--- --- ---

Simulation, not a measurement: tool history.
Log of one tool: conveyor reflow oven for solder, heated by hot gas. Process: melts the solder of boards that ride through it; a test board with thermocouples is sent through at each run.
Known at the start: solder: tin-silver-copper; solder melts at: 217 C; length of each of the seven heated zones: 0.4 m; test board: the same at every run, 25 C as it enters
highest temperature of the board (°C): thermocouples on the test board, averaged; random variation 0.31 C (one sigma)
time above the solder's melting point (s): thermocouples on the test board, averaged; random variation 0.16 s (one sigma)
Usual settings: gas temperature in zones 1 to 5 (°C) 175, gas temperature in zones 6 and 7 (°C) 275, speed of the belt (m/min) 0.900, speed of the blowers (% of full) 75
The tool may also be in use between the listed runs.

--- --- ---

- _WORK REQUEST_
Every line of the data must be written out again word for word.

- _EXERCISE RESPONSE_
Simulation, not a measurement: tool history.
Log of one tool: conveyor reflow oven for solder, heated by hot gas. Process: melts the solder of boards that ride through it; a test board with thermocouples is sent through at each run.
Known at the start: solder: tin-silver-copper; solder melts at: 217 C; length of each of the seven heated zones: 0.4 m; test board: the same at every run, 25 C as it enters
highest temperature of the board (°C): thermocouples on the test board, averaged; random variation 0.31 C (one sigma)
time above the solder's melting point (s): thermocouples on the test board, averaged; random variation 0.16 s (one sigma)
Usual settings: gas temperature in zones 1 to 5 (°C) 175, gas temperature in zones 6 and 7 (°C) 275, speed of the belt (m/min) 0.900, speed of the blowers (% of full) 75
The tool may also be in use between the listed runs.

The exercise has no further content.